::::::
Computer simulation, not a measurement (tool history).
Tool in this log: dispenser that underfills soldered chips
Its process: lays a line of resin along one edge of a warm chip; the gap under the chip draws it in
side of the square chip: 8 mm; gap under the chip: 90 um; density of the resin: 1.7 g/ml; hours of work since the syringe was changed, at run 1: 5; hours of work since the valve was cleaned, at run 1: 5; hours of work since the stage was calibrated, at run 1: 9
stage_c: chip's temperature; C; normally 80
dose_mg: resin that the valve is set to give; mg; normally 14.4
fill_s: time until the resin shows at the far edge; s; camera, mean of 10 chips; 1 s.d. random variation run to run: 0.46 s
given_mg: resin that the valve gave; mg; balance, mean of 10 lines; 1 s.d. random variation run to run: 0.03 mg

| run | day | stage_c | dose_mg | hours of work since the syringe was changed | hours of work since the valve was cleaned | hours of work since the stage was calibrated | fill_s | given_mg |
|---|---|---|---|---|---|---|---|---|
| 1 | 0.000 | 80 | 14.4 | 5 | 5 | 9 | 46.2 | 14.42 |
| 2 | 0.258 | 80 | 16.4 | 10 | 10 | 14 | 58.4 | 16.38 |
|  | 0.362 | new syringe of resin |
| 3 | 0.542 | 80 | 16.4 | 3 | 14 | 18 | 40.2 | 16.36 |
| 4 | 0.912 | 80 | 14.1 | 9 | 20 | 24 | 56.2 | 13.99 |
::::::

Every record must be transcribed precisely, down to the last character.

Computer simulation, not a measurement (tool history).
Tool in this log: dispenser that underfills soldered chips
Its process: lays a line of resin along one edge of a warm chip; the gap under the chip draws it in
side of the square chip: 8 mm; gap under the chip: 90 um; density of the resin: 1.7 g/ml; hours of work since the syringe was changed, at run 1: 5; hours of work since the valve was cleaned, at run 1: 5; hours of work since the stage was calibrated, at run 1: 9
stage_c: chip's temperature; C; normally 80
dose_mg: resin that the valve is set to give; mg; normally 14.4
fill_s: time until the resin shows at the far edge; s; camera, mean of 10 chips; 1 s.d. random variation run to run: 0.46 s
given_mg: resin that the valve gave; mg; balance, mean of 10 lines; 1 s.d. random variation run to run: 0.03 mg

| run | day | stage_c | dose_mg | hours of work since the syringe was changed | hours of work since the valve was cleaned | hours of work since the stage was calibrated | fill_s | given_mg |
|---|---|---|---|---|---|---|---|---|
| 1 | 0.000 | 80 | 14.4 | 5 | 5 | 9 | 46.2 | 14.42 |
| 2 | 0.258 | 80 | 16.4 | 10 | 10 | 14 | 58.4 | 16.38 |
|  | 0.362 | new syringe of resin |
| 3 | 0.542 | 80 | 16.4 | 3 | 14 | 18 | 40.2 | 16.36 |
| 4 | 0.912 | 80 | 14.1 | 9 | 20 | 24 | 56.2 | 13.99 |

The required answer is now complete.